Assigned task: Produce the records below again, word for word, but stop after the line that contains "Cross-sectional view cut".

_ _ _ _ _

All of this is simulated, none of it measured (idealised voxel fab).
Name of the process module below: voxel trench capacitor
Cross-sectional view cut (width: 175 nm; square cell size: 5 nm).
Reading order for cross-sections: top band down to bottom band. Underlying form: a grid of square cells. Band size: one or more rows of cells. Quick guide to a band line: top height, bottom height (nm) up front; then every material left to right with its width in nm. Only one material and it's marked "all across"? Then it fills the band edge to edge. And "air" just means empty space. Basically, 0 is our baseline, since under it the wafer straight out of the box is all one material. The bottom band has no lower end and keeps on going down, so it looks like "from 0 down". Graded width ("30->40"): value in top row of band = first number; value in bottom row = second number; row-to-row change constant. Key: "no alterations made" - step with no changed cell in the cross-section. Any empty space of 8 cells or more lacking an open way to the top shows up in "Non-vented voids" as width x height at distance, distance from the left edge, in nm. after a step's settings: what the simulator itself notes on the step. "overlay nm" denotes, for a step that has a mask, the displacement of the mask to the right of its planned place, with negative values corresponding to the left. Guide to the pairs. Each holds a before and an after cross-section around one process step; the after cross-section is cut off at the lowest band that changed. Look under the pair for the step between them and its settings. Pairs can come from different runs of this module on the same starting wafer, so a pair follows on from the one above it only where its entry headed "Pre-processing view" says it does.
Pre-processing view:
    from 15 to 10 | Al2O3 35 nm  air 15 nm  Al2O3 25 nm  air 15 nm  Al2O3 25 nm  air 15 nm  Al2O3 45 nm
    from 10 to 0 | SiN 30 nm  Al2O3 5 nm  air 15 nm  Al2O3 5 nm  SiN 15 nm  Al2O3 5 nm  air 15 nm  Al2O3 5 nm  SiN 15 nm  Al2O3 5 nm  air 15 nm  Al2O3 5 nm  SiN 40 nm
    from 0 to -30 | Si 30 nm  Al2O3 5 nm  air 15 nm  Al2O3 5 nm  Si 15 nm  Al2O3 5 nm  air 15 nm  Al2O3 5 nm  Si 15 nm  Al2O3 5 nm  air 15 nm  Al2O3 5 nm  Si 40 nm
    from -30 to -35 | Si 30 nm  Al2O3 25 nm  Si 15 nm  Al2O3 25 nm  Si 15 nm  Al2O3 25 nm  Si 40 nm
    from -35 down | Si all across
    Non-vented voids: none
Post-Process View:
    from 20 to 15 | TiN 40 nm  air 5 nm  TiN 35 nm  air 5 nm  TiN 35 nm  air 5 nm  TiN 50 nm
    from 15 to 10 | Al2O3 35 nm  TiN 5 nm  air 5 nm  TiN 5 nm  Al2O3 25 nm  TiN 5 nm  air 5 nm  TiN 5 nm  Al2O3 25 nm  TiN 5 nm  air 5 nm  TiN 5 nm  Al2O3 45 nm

_ _ _ _ _

Response box:
All of this is simulated, none of it measured (idealised voxel fab).
Name of the process module below: voxel trench capacitor
Cross-sectional view cut (width: 175 nm; square cell size: 5 nm).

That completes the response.